- - -

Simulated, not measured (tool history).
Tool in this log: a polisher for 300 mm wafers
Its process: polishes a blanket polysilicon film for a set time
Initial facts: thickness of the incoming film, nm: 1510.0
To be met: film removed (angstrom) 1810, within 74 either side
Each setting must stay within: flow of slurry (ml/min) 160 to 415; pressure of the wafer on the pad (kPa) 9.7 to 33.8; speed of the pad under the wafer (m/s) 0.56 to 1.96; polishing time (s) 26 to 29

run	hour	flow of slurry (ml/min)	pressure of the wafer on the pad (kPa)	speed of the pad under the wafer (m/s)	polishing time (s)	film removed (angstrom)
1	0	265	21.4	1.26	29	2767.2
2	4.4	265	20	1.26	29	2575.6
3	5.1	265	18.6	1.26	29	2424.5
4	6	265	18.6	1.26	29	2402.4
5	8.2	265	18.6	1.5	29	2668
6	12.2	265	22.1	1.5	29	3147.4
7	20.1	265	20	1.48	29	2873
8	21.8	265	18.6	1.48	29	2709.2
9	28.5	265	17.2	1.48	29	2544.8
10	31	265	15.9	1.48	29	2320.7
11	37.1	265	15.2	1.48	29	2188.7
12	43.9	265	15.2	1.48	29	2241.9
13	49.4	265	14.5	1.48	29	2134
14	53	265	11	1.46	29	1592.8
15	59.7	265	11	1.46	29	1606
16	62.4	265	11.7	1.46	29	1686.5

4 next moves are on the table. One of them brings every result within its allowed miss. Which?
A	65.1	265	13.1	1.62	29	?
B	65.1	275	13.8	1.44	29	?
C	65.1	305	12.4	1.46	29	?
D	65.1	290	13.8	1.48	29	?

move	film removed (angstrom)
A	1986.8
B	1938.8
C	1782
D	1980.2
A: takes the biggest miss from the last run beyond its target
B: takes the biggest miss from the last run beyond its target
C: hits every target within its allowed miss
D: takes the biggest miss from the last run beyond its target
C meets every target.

- - -

Copy the lines from the start of the data verbatim, stopping after the line containing "To be met: film".

Simulated, not measured (tool history).
Tool in this log: a polisher for 300 mm wafers
Its process: polishes a blanket polysilicon film for a set time
Initial facts: thickness of the incoming film, nm: 1510.0
To be met: film removed (angstrom) 1810, within 74 either side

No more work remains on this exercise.